- _DATA SECTION_:
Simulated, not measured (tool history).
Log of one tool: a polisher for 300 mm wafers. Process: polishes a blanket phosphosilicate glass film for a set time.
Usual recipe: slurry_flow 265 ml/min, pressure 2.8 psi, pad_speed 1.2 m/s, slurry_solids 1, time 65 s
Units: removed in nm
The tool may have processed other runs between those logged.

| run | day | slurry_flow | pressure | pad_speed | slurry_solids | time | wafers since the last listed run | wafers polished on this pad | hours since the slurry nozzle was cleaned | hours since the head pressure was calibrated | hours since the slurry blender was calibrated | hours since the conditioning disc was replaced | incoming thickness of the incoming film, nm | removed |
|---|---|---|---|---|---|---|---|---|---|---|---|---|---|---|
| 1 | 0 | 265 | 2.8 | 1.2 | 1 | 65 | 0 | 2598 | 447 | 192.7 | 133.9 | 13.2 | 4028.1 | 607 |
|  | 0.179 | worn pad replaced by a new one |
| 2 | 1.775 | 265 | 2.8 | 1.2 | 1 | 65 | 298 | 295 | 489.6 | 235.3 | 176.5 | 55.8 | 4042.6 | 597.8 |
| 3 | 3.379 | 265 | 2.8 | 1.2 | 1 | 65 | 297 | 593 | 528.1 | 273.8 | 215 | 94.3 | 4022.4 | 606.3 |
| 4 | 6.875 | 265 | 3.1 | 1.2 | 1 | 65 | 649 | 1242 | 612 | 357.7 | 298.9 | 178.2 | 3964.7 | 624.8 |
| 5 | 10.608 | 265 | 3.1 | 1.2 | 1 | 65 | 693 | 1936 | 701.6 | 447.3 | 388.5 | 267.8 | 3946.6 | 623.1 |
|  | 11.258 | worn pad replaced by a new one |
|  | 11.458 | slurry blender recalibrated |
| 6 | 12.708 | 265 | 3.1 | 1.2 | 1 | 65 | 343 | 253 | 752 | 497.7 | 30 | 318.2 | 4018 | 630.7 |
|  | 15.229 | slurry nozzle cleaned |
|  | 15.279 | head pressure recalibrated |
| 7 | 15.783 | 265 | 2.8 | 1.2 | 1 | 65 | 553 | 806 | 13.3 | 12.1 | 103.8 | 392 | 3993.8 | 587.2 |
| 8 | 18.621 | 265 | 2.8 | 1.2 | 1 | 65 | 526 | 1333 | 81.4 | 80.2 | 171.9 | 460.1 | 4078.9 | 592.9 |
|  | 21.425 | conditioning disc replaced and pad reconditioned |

- _ASSIGNED TASK_:
In exact wording, restate the lines of the data above from the first through the one holding "The tool may", and stop after that line.

- _TASK RESULT_:
Simulated, not measured (tool history).
Log of one tool: a polisher for 300 mm wafers. Process: polishes a blanket phosphosilicate glass film for a set time.
Usual recipe: slurry_flow 265 ml/min, pressure 2.8 psi, pad_speed 1.2 m/s, slurry_solids 1, time 65 s
Units: removed in nm
The tool may have processed other runs between those logged.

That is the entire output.